■ Information shown
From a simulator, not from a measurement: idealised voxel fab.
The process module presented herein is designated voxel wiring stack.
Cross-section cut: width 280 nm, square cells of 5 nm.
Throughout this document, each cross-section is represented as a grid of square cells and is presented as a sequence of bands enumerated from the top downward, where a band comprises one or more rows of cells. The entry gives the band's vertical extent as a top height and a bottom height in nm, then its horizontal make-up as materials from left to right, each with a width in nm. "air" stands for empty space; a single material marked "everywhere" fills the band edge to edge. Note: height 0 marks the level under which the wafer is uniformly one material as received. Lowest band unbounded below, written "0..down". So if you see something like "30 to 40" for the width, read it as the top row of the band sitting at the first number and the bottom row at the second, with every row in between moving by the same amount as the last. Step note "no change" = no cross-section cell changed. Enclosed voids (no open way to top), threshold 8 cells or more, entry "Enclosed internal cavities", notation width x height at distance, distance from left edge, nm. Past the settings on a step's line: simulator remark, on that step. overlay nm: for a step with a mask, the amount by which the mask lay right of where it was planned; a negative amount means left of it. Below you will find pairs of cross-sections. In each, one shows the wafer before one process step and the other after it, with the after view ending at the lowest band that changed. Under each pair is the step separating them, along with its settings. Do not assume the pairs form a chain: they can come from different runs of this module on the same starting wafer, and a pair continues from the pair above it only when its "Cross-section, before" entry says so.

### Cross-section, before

■ Brief
Extract the full listing and reproduce each line exactly.

■ Response
From a simulator, not from a measurement: idealised voxel fab.
The process module presented herein is designated voxel wiring stack.
Cross-section cut: width 280 nm, square cells of 5 nm.
Throughout this document, each cross-section is represented as a grid of square cells and is presented as a sequence of bands enumerated from the top downward, where a band comprises one or more rows of cells. The entry gives the band's vertical extent as a top height and a bottom height in nm, then its horizontal make-up as materials from left to right, each with a width in nm. "air" stands for empty space; a single material marked "everywhere" fills the band edge to edge. Note: height 0 marks the level under which the wafer is uniformly one material as received. Lowest band unbounded below, written "0..down". So if you see something like "30 to 40" for the width, read it as the top row of the band sitting at the first number and the bottom row at the second, with every row in between moving by the same amount as the last. Step note "no change" = no cross-section cell changed. Enclosed voids (no open way to top), threshold 8 cells or more, entry "Enclosed internal cavities", notation width x height at distance, distance from left edge, nm. Past the settings on a step's line: simulator remark, on that step. overlay nm: for a step with a mask, the amount by which the mask lay right of where it was planned; a negative amount means left of it. Below you will find pairs of cross-sections. In each, one shows the wafer before one process step and the other after it, with the after view ending at the lowest band that changed. Under each pair is the step separating them, along with its settings. Do not assume the pairs form a chain: they can come from different runs of this module on the same starting wafer, and a pair continues from the pair above it only when its "Cross-section, before" entry says so.

### Cross-section, before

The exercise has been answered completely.